- [Material provided]:
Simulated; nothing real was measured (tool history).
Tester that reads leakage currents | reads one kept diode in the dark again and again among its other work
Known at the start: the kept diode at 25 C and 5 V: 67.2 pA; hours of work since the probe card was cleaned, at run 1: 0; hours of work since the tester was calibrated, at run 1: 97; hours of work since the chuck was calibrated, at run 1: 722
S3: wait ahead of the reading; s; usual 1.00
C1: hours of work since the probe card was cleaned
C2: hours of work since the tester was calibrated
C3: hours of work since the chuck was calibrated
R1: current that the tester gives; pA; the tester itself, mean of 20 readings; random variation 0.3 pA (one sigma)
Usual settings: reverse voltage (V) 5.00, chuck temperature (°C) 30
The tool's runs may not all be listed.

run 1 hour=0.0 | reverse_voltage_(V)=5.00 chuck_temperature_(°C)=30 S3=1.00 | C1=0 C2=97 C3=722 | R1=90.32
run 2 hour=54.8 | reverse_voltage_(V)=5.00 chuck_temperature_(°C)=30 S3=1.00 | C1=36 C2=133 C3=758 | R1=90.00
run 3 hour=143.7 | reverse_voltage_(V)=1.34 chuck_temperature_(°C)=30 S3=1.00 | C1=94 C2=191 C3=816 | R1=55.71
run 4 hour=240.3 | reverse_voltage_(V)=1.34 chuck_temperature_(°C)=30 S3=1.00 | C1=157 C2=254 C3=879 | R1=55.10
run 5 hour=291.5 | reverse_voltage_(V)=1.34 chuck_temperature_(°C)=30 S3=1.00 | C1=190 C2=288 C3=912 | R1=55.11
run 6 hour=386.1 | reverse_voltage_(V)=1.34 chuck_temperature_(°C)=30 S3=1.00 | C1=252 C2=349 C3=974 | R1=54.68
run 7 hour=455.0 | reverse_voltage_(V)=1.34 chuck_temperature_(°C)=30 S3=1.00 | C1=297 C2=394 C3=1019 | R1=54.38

- [Assigned task]:
Repeat every line exactly, starting with the first line of the entries, and stop once the line containing "Usual settings: reverse" has been given.

- [Answer section]:
Simulated; nothing real was measured (tool history).
Tester that reads leakage currents | reads one kept diode in the dark again and again among its other work
Known at the start: the kept diode at 25 C and 5 V: 67.2 pA; hours of work since the probe card was cleaned, at run 1: 0; hours of work since the tester was calibrated, at run 1: 97; hours of work since the chuck was calibrated, at run 1: 722
S3: wait ahead of the reading; s; usual 1.00
C1: hours of work since the probe card was cleaned
C2: hours of work since the tester was calibrated
C3: hours of work since the chuck was calibrated
R1: current that the tester gives; pA; the tester itself, mean of 20 readings; random variation 0.3 pA (one sigma)
Usual settings: reverse voltage (V) 5.00, chuck temperature (°C) 30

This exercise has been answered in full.